> **Task item**: The records are to be repeated in full. Every line must match.

> **Listed entries**:
_ _ _ _ _
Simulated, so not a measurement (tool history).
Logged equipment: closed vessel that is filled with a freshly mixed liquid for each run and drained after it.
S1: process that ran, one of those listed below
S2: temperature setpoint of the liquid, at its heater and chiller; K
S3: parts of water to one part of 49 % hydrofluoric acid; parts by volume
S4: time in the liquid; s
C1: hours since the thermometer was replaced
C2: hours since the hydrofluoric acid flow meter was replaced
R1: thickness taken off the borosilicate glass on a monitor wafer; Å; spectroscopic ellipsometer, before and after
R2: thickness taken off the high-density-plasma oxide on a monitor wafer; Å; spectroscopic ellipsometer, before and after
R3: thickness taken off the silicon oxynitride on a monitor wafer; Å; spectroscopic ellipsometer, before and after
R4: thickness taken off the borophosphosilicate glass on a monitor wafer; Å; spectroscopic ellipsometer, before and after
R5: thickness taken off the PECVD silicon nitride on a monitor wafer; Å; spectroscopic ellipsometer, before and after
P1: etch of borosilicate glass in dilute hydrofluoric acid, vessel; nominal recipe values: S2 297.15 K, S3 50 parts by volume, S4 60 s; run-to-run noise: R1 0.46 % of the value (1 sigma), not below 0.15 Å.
_ _ _ _ _

> **Answer area**:
Simulated, so not a measurement (tool history).
Logged equipment: closed vessel that is filled with a freshly mixed liquid for each run and drained after it.
S1: process that ran, one of those listed below
S2: temperature setpoint of the liquid, at its heater and chiller; K
S3: parts of water to one part of 49 % hydrofluoric acid; parts by volume
S4: time in the liquid; s
C1: hours since the thermometer was replaced
C2: hours since the hydrofluoric acid flow meter was replaced
R1: thickness taken off the borosilicate glass on a monitor wafer; Å; spectroscopic ellipsometer, before and after
R2: thickness taken off the high-density-plasma oxide on a monitor wafer; Å; spectroscopic ellipsometer, before and after
R3: thickness taken off the silicon oxynitride on a monitor wafer; Å; spectroscopic ellipsometer, before and after
R4: thickness taken off the borophosphosilicate glass on a monitor wafer; Å; spectroscopic ellipsometer, before and after
R5: thickness taken off the PECVD silicon nitride on a monitor wafer; Å; spectroscopic ellipsometer, before and after
P1: etch of borosilicate glass in dilute hydrofluoric acid, vessel; nominal recipe values: S2 297.15 K, S3 50 parts by volume, S4 60 s; run-to-run noise: R1 0.46 % of the value (1 sigma), not below 0.15 Å.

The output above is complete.